Everything from the first line of the material below through the line containing "A cross-section is" is to be printed exactly, and nothing more.

****

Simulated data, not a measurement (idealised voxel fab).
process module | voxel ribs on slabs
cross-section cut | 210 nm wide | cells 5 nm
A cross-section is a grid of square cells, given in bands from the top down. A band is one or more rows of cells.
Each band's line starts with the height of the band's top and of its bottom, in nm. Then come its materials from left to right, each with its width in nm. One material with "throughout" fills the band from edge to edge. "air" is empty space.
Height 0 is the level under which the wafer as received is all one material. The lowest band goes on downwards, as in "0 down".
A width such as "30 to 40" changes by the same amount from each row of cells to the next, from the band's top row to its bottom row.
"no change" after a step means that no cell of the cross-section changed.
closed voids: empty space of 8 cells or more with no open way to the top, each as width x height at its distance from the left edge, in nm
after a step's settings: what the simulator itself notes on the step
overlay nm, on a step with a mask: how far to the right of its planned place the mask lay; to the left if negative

****

= WRITTEN SOLUTION =
Simulated data, not a measurement (idealised voxel fab).
process module | voxel ribs on slabs
cross-section cut | 210 nm wide | cells 5 nm
A cross-section is a grid of square cells, given in bands from the top down. A band is one or more rows of cells.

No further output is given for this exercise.